Top of Study material

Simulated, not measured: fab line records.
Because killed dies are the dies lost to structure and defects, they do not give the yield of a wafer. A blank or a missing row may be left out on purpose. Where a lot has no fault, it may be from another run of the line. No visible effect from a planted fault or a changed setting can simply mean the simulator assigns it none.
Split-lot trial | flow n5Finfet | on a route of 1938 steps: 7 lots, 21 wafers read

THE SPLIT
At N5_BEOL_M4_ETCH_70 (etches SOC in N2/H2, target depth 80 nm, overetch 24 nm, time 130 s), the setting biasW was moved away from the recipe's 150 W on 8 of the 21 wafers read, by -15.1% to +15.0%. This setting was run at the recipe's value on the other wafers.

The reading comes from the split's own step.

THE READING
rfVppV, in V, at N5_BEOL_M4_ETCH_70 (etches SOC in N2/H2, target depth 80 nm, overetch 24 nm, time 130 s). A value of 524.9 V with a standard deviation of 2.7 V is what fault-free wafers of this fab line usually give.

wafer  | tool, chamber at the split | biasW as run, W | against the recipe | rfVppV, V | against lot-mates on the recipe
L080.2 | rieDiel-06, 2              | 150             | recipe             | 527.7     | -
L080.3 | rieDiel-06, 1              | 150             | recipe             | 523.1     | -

Bottom of Study material

Task item — Please give every entry again, precisely as it appears.

Exercise response —
Simulated, not measured: fab line records.
Because killed dies are the dies lost to structure and defects, they do not give the yield of a wafer. A blank or a missing row may be left out on purpose. Where a lot has no fault, it may be from another run of the line. No visible effect from a planted fault or a changed setting can simply mean the simulator assigns it none.
Split-lot trial | flow n5Finfet | on a route of 1938 steps: 7 lots, 21 wafers read

THE SPLIT
At N5_BEOL_M4_ETCH_70 (etches SOC in N2/H2, target depth 80 nm, overetch 24 nm, time 130 s), the setting biasW was moved away from the recipe's 150 W on 8 of the 21 wafers read, by -15.1% to +15.0%. This setting was run at the recipe's value on the other wafers.

The reading comes from the split's own step.

THE READING
rfVppV, in V, at N5_BEOL_M4_ETCH_70 (etches SOC in N2/H2, target depth 80 nm, overetch 24 nm, time 130 s). A value of 524.9 V with a standard deviation of 2.7 V is what fault-free wafers of this fab line usually give.

wafer  | tool, chamber at the split | biasW as run, W | against the recipe | rfVppV, V | against lot-mates on the recipe
L080.2 | rieDiel-06, 2              | 150             | recipe             | 527.7     | -
L080.3 | rieDiel-06, 1              | 150             | recipe             | 523.1     | -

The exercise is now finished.